• Work item: Would you transcribe the records word for word, please?

Data records below:

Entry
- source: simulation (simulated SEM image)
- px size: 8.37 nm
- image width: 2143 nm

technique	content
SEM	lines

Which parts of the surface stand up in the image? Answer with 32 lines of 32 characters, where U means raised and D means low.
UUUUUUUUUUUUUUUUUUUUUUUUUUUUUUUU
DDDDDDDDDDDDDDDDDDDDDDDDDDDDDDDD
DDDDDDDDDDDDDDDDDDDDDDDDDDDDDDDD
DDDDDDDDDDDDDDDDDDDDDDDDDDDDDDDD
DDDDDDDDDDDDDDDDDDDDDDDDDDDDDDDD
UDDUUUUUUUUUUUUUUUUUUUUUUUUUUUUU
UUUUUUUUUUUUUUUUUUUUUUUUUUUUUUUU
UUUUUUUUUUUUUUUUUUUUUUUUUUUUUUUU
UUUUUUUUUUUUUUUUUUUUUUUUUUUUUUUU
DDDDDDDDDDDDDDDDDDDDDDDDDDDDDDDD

End of Data records.

• Your solution:
Entry
- source: simulation (simulated SEM image)
- px size: 8.37 nm
- image width: 2143 nm

technique	content
SEM	lines

Which parts of the surface stand up in the image? Answer with 32 lines of 32 characters, where U means raised and D means low.
UUUUUUUUUUUUUUUUUUUUUUUUUUUUUUUU
DDDDDDDDDDDDDDDDDDDDDDDDDDDDDDDD
DDDDDDDDDDDDDDDDDDDDDDDDDDDDDDDD
DDDDDDDDDDDDDDDDDDDDDDDDDDDDDDDD
DDDDDDDDDDDDDDDDDDDDDDDDDDDDDDDD
UDDUUUUUUUUUUUUUUUUUUUUUUUUUUUUU
UUUUUUUUUUUUUUUUUUUUUUUUUUUUUUUU
UUUUUUUUUUUUUUUUUUUUUUUUUUUUUUUU
UUUUUUUUUUUUUUUUUUUUUUUUUUUUUUUU
DDDDDDDDDDDDDDDDDDDDDDDDDDDDDDDD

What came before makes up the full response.